* WORK TASK: Each record below needs to be retyped exactly.

RAW DATA START

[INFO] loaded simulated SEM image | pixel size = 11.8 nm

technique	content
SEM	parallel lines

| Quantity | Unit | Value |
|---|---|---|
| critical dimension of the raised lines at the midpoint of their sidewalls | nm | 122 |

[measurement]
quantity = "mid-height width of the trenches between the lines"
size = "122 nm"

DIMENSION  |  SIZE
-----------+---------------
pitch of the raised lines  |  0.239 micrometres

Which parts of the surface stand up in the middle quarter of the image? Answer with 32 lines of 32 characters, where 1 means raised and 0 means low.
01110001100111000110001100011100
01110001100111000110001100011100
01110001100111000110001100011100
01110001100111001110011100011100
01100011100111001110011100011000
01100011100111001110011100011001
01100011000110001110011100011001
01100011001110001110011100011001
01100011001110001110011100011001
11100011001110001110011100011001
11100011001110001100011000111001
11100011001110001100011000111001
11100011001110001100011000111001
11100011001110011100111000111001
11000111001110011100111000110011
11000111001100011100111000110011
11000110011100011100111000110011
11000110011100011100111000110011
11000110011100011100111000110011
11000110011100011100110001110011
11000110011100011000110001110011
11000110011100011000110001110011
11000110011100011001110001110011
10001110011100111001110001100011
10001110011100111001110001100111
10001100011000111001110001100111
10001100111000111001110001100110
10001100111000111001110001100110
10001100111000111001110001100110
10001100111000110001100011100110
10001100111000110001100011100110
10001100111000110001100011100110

RAW DATA END

* TASK RESPONSE:
[INFO] loaded simulated SEM image | pixel size = 11.8 nm

technique	content
SEM	parallel lines

| Quantity | Unit | Value |
|---|---|---|
| critical dimension of the raised lines at the midpoint of their sidewalls | nm | 122 |

[measurement]
quantity = "mid-height width of the trenches between the lines"
size = "122 nm"

DIMENSION  |  SIZE
-----------+---------------
pitch of the raised lines  |  0.239 micrometres

Which parts of the surface stand up in the middle quarter of the image? Answer with 32 lines of 32 characters, where 1 means raised and 0 means low.
01110001100111000110001100011100
01110001100111000110001100011100
01110001100111000110001100011100
01110001100111001110011100011100
01100011100111001110011100011000
01100011100111001110011100011001
01100011000110001110011100011001
01100011001110001110011100011001
01100011001110001110011100011001
11100011001110001110011100011001
11100011001110001100011000111001
11100011001110001100011000111001
11100011001110001100011000111001
11100011001110011100111000111001
11000111001110011100111000110011
11000111001100011100111000110011
11000110011100011100111000110011
11000110011100011100111000110011
11000110011100011100111000110011
11000110011100011100110001110011
11000110011100011000110001110011
11000110011100011000110001110011
11000110011100011001110001110011
10001110011100111001110001100011
10001110011100111001110001100111
10001100011000111001110001100111
10001100111000111001110001100110
10001100111000111001110001100110
10001100111000111001110001100110
10001100111000110001100011100110
10001100111000110001100011100110
10001100111000110001100011100110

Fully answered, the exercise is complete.